Write the entries out exactly, with the final line being the one containing "Present in the".

INFORMATION SHOWN Block Start
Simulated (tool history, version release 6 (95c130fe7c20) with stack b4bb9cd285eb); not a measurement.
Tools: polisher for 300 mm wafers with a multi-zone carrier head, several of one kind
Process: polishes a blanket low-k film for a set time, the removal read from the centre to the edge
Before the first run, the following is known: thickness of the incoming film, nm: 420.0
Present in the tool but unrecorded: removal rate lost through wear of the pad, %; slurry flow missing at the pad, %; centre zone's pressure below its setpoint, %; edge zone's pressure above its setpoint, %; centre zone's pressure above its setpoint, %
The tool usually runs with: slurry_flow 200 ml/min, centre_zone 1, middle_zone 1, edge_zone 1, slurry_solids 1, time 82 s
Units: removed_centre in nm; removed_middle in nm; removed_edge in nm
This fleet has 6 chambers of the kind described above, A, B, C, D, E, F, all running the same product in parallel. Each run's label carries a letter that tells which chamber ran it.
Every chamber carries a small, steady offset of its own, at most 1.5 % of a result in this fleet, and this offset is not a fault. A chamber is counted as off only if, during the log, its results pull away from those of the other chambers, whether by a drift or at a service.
INFORMATION SHOWN Block End

__ANSWER AREA__
Simulated (tool history, version release 6 (95c130fe7c20) with stack b4bb9cd285eb); not a measurement.
Tools: polisher for 300 mm wafers with a multi-zone carrier head, several of one kind
Process: polishes a blanket low-k film for a set time, the removal read from the centre to the edge
Before the first run, the following is known: thickness of the incoming film, nm: 420.0
Present in the tool but unrecorded: removal rate lost through wear of the pad, %; slurry flow missing at the pad, %; centre zone's pressure below its setpoint, %; edge zone's pressure above its setpoint, %; centre zone's pressure above its setpoint, %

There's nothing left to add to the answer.